_ASSIGNED TASK_
The records below need copying. Match each line exactly.

──────────

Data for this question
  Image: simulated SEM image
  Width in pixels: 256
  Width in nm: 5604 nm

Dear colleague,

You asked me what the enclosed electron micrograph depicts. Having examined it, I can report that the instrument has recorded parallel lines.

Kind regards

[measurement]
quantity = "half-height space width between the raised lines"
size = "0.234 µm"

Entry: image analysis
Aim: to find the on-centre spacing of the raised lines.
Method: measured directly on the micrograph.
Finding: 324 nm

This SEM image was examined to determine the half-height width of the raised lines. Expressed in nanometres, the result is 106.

──────────

_TASK SOLUTION_
Data for this question
  Image: simulated SEM image
  Width in pixels: 256
  Width in nm: 5604 nm

Dear colleague,

You asked me what the enclosed electron micrograph depicts. Having examined it, I can report that the instrument has recorded parallel lines.

Kind regards

[measurement]
quantity = "half-height space width between the raised lines"
size = "0.234 µm"

Entry: image analysis
Aim: to find the on-centre spacing of the raised lines.
Method: measured directly on the micrograph.
Finding: 324 nm

This SEM image was examined to determine the half-height width of the raised lines. Expressed in nanometres, the result is 106.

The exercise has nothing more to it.